DATASET CONTENT —
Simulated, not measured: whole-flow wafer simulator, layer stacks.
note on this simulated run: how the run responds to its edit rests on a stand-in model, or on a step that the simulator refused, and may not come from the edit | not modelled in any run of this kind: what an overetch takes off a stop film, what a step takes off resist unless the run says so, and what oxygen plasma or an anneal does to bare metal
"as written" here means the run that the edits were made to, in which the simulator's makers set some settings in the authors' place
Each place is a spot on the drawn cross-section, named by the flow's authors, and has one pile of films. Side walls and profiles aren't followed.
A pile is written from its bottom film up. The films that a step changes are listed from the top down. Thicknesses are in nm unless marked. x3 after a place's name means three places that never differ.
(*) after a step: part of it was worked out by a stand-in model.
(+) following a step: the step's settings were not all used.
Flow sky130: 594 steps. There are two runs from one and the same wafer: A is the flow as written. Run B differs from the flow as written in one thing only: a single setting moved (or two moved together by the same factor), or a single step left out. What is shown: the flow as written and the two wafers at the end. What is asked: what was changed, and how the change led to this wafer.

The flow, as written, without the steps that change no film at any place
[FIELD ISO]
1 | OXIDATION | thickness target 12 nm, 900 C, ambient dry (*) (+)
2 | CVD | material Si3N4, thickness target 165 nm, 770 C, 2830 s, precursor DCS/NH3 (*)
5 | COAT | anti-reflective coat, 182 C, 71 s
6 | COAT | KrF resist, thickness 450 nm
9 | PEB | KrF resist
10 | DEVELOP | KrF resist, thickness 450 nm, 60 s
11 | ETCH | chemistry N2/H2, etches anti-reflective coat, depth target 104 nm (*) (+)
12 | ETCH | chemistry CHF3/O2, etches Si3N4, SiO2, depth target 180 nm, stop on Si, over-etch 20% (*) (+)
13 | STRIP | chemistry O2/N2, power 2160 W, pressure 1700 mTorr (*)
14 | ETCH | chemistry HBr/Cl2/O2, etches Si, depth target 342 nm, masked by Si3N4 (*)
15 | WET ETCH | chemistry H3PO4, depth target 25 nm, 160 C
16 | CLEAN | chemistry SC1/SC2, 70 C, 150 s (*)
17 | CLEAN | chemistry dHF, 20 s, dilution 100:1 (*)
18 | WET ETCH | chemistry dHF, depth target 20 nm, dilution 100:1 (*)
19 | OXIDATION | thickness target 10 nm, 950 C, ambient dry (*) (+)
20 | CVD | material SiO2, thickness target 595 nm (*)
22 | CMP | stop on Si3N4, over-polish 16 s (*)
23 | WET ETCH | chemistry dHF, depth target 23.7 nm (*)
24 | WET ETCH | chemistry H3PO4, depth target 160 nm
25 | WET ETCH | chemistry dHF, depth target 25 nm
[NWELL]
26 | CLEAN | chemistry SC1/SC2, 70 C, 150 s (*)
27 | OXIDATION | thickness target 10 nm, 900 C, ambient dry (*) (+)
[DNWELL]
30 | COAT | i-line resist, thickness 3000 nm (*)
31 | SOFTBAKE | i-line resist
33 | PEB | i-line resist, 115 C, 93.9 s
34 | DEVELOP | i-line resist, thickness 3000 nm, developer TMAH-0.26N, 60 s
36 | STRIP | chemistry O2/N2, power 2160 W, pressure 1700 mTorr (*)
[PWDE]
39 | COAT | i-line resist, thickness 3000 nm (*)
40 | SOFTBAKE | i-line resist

ACTION ITEM — Every line from the top of the material through the line containing "(+) following a" must be transcribed exactly, and no other line may appear.

SOLUTION —
Simulated, not measured: whole-flow wafer simulator, layer stacks.
note on this simulated run: how the run responds to its edit rests on a stand-in model, or on a step that the simulator refused, and may not come from the edit | not modelled in any run of this kind: what an overetch takes off a stop film, what a step takes off resist unless the run says so, and what oxygen plasma or an anneal does to bare metal
"as written" here means the run that the edits were made to, in which the simulator's makers set some settings in the authors' place
Each place is a spot on the drawn cross-section, named by the flow's authors, and has one pile of films. Side walls and profiles aren't followed.
A pile is written from its bottom film up. The films that a step changes are listed from the top down. Thicknesses are in nm unless marked. x3 after a place's name means three places that never differ.
(*) after a step: part of it was worked out by a stand-in model.
(+) following a step: the step's settings were not all used.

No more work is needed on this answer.